** Opening Given entries block **
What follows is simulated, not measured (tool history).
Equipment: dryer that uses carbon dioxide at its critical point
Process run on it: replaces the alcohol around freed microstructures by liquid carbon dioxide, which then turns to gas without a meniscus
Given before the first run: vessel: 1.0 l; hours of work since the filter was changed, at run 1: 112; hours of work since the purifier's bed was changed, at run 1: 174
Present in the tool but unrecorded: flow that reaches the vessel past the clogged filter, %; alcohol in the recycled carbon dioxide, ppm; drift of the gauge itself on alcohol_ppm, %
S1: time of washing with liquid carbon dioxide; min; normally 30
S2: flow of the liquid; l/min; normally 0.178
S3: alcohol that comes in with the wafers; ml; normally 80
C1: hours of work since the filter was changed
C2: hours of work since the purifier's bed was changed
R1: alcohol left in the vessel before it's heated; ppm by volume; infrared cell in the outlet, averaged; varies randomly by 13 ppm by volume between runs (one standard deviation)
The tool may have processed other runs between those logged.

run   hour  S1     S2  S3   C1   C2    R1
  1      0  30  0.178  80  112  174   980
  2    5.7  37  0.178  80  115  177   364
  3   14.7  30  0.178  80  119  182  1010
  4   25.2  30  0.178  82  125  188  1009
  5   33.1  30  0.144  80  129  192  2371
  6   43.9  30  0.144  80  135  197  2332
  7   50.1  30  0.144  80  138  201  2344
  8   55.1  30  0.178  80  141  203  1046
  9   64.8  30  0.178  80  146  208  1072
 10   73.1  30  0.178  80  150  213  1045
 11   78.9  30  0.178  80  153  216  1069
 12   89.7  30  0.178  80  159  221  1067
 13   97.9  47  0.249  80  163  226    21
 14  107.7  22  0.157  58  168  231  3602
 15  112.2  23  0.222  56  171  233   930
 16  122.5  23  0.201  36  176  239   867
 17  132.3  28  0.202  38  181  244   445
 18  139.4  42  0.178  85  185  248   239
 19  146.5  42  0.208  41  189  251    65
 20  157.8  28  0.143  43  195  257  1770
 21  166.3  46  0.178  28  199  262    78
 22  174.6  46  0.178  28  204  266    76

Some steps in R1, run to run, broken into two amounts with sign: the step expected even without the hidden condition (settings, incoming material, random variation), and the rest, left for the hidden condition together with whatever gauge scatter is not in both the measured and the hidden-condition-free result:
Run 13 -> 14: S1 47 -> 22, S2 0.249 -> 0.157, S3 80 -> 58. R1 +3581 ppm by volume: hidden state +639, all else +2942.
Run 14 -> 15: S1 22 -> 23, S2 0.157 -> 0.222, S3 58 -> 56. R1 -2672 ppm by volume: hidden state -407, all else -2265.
** Closing Given entries block **

Exercise. Only one span is wanted. It runs from the first line of the listing through the line with "R1: alcohol left", and each line must match exactly.

Task response.
What follows is simulated, not measured (tool history).
Equipment: dryer that uses carbon dioxide at its critical point
Process run on it: replaces the alcohol around freed microstructures by liquid carbon dioxide, which then turns to gas without a meniscus
Given before the first run: vessel: 1.0 l; hours of work since the filter was changed, at run 1: 112; hours of work since the purifier's bed was changed, at run 1: 174
Present in the tool but unrecorded: flow that reaches the vessel past the clogged filter, %; alcohol in the recycled carbon dioxide, ppm; drift of the gauge itself on alcohol_ppm, %
S1: time of washing with liquid carbon dioxide; min; normally 30
S2: flow of the liquid; l/min; normally 0.178
S3: alcohol that comes in with the wafers; ml; normally 80
C1: hours of work since the filter was changed
C2: hours of work since the purifier's bed was changed
R1: alcohol left in the vessel before it's heated; ppm by volume; infrared cell in the outlet, averaged; varies randomly by 13 ppm by volume between runs (one standard deviation)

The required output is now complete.